### DATASET EXTRACT

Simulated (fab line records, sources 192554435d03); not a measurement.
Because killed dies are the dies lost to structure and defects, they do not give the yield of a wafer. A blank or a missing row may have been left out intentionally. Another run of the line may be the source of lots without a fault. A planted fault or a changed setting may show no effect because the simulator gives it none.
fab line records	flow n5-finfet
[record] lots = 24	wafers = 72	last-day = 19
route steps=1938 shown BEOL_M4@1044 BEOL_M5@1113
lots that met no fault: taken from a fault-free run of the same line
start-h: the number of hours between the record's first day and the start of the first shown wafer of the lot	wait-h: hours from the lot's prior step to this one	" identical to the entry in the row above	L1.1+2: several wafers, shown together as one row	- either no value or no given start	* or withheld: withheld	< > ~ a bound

######

REQUIRED ACTION: Word for word, reproduce the lines of the listing from the first one through the line containing "lots that met", and no more.

TASK SOLUTION:
Simulated (fab line records, sources 192554435d03); not a measurement.
Because killed dies are the dies lost to structure and defects, they do not give the yield of a wafer. A blank or a missing row may have been left out intentionally. Another run of the line may be the source of lots without a fault. A planted fault or a changed setting may show no effect because the simulator gives it none.
fab line records	flow n5-finfet
[record] lots = 24	wafers = 72	last-day = 19
route steps=1938 shown BEOL_M4@1044 BEOL_M5@1113
lots that met no fault: taken from a fault-free run of the same line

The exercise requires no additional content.